* Dataset extract
=====

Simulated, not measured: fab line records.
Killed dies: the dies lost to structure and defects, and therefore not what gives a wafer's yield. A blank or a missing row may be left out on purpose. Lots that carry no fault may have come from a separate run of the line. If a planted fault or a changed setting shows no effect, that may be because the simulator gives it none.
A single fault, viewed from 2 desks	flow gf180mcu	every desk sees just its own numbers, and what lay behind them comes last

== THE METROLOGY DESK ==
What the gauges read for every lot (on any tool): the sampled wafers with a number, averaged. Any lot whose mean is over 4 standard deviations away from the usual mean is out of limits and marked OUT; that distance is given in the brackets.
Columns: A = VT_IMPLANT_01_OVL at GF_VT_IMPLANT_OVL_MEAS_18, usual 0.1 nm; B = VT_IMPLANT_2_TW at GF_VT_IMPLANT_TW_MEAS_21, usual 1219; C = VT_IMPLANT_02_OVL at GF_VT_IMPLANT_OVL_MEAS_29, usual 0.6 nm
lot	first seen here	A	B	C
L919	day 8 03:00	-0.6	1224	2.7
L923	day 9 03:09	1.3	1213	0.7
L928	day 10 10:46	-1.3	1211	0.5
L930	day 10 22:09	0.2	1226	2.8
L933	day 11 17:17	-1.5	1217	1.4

=====

* Action item
Which lines should be output? Exactly those from the first line of the data through the line containing "What the gauges", inclusive.

* Written response
Simulated, not measured: fab line records.
Killed dies: the dies lost to structure and defects, and therefore not what gives a wafer's yield. A blank or a missing row may be left out on purpose. Lots that carry no fault may have come from a separate run of the line. If a planted fault or a changed setting shows no effect, that may be because the simulator gives it none.
A single fault, viewed from 2 desks	flow gf180mcu	every desk sees just its own numbers, and what lay behind them comes last

== THE METROLOGY DESK ==
What the gauges read for every lot (on any tool): the sampled wafers with a number, averaged. Any lot whose mean is over 4 standard deviations away from the usual mean is out of limits and marked OUT; that distance is given in the brackets.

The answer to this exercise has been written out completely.